WORK ITEM: Go through the listing below from its first line and repeat each line exactly, ending at the line containing "Process: etch of" and including it.

————

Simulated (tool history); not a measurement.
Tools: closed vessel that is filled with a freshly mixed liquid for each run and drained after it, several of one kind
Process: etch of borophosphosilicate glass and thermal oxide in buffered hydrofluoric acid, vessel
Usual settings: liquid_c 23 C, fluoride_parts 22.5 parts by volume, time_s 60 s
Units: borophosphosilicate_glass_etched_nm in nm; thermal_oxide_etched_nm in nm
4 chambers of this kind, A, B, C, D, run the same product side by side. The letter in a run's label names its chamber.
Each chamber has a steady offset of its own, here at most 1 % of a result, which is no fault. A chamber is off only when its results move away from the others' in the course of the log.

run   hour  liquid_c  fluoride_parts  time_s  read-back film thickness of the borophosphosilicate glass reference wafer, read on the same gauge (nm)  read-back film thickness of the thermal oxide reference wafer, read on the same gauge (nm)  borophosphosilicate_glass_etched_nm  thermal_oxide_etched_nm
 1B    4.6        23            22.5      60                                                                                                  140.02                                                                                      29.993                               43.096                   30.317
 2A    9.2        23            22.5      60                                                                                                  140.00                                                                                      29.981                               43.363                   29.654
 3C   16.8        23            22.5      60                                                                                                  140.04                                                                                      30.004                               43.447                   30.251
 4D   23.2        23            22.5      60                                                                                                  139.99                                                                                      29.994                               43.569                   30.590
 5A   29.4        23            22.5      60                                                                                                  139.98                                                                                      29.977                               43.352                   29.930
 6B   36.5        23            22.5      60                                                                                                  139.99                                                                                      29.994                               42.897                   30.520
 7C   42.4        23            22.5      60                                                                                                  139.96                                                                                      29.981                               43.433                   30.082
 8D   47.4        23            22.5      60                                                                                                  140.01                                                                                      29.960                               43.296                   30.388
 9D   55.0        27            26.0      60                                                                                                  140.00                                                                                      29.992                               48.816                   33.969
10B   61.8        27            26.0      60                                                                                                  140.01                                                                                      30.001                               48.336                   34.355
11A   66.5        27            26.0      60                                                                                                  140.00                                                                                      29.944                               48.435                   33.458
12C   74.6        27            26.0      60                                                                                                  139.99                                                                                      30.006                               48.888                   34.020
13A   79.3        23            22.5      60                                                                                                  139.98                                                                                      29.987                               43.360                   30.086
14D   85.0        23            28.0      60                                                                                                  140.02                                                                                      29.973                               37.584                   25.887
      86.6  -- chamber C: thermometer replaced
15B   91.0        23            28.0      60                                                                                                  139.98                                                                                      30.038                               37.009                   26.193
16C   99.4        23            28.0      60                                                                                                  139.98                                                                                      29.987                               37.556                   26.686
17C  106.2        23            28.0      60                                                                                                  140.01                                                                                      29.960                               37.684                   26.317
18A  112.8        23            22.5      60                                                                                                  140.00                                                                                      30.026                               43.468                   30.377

————

WORKED SOLUTION:
Simulated (tool history); not a measurement.
Tools: closed vessel that is filled with a freshly mixed liquid for each run and drained after it, several of one kind
Process: etch of borophosphosilicate glass and thermal oxide in buffered hydrofluoric acid, vessel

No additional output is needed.